━━━━━━━━━━━━━━━━━━━━
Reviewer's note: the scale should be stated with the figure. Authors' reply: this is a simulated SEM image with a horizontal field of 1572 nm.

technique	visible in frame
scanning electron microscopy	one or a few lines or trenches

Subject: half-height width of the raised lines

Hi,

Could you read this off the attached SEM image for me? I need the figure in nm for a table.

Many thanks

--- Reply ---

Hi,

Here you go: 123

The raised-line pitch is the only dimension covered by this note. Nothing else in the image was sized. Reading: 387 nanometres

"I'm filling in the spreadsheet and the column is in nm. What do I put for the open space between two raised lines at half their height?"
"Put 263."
━━━━━━━━━━━━━━━━━━━━

• Required action
Could you print all of the data above once more, unaltered?

• Task answer
Reviewer's note: the scale should be stated with the figure. Authors' reply: this is a simulated SEM image with a horizontal field of 1572 nm.

technique	visible in frame
scanning electron microscopy	one or a few lines or trenches

Subject: half-height width of the raised lines

Hi,

Could you read this off the attached SEM image for me? I need the figure in nm for a table.

Many thanks

--- Reply ---

Hi,

Here you go: 123

The raised-line pitch is the only dimension covered by this note. Nothing else in the image was sized. Reading: 387 nanometres

"I'm filling in the spreadsheet and the column is in nm. What do I put for the open space between two raised lines at half their height?"
"Put 263."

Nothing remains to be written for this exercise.